#### Record set:
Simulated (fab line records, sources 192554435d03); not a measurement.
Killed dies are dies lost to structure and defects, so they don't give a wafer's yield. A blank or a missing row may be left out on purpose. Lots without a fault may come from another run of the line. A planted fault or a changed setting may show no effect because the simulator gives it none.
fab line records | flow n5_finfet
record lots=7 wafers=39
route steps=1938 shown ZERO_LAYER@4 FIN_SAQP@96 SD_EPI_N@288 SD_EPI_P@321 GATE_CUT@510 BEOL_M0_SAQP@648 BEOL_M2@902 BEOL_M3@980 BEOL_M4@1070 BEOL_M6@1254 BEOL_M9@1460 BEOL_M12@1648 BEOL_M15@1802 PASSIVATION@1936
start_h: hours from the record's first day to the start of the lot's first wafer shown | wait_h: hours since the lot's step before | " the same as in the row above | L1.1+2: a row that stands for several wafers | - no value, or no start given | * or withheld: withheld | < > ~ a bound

#### Work item:
Within the material above, copy exactly the lines from the line that holds "fab line records | flow n5_finfet" up to and including the line that holds "route steps=1938 shown".

#### Solution:
fab line records | flow n5_finfet
record lots=7 wafers=39
route steps=1938 shown ZERO_LAYER@4 FIN_SAQP@96 SD_EPI_N@288 SD_EPI_P@321 GATE_CUT@510 BEOL_M0_SAQP@648 BEOL_M2@902 BEOL_M3@980 BEOL_M4@1070 BEOL_M6@1254 BEOL_M9@1460 BEOL_M12@1648 BEOL_M15@1802 PASSIVATION@1936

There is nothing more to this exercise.